**EXERCISE**
The entries below are to be repeated exactly as they stand.

**RECORD EXCERPTS**
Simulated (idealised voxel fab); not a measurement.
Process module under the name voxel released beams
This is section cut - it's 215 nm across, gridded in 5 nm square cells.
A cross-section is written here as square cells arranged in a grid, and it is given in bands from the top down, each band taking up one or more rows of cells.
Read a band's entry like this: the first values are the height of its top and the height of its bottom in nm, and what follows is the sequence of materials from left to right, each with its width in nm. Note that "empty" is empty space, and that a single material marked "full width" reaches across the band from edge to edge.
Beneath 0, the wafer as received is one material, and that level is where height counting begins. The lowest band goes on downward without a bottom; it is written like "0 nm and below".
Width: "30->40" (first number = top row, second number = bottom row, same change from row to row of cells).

**WRITTEN RESPONSE**
Simulated (idealised voxel fab); not a measurement.
Process module under the name voxel released beams
This is section cut - it's 215 nm across, gridded in 5 nm square cells.
A cross-section is written here as square cells arranged in a grid, and it is given in bands from the top down, each band taking up one or more rows of cells.
Read a band's entry like this: the first values are the height of its top and the height of its bottom in nm, and what follows is the sequence of materials from left to right, each with its width in nm. Note that "empty" is empty space, and that a single material marked "full width" reaches across the band from edge to edge.
Beneath 0, the wafer as received is one material, and that level is where height counting begins. The lowest band goes on downward without a bottom; it is written like "0 nm and below".
Width: "30->40" (first number = top row, second number = bottom row, same change from row to row of cells).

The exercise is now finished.